## ASSIGNED TASK
Repeat the data below with no changes.

*** Begin section ***
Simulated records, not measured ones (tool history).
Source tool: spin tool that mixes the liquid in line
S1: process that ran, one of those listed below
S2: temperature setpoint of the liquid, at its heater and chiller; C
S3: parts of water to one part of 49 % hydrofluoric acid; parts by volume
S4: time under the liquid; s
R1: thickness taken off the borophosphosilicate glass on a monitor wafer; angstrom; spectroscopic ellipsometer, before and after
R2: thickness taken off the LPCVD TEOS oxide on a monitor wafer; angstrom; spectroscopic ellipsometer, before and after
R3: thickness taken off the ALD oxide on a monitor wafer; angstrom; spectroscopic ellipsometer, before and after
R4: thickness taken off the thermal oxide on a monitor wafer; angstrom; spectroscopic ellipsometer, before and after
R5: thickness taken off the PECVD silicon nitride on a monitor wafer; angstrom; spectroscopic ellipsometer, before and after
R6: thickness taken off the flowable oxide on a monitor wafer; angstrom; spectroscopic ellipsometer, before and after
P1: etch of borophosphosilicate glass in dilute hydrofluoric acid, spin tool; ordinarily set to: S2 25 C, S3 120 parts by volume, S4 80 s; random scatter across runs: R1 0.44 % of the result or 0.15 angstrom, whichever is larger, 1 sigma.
*** End section ***

## YOUR SOLUTION
Simulated records, not measured ones (tool history).
Source tool: spin tool that mixes the liquid in line
S1: process that ran, one of those listed below
S2: temperature setpoint of the liquid, at its heater and chiller; C
S3: parts of water to one part of 49 % hydrofluoric acid; parts by volume
S4: time under the liquid; s
R1: thickness taken off the borophosphosilicate glass on a monitor wafer; angstrom; spectroscopic ellipsometer, before and after
R2: thickness taken off the LPCVD TEOS oxide on a monitor wafer; angstrom; spectroscopic ellipsometer, before and after
R3: thickness taken off the ALD oxide on a monitor wafer; angstrom; spectroscopic ellipsometer, before and after
R4: thickness taken off the thermal oxide on a monitor wafer; angstrom; spectroscopic ellipsometer, before and after
R5: thickness taken off the PECVD silicon nitride on a monitor wafer; angstrom; spectroscopic ellipsometer, before and after
R6: thickness taken off the flowable oxide on a monitor wafer; angstrom; spectroscopic ellipsometer, before and after
P1: etch of borophosphosilicate glass in dilute hydrofluoric acid, spin tool; ordinarily set to: S2 25 C, S3 120 parts by volume, S4 80 s; random scatter across runs: R1 0.44 % of the result or 0.15 angstrom, whichever is larger, 1 sigma.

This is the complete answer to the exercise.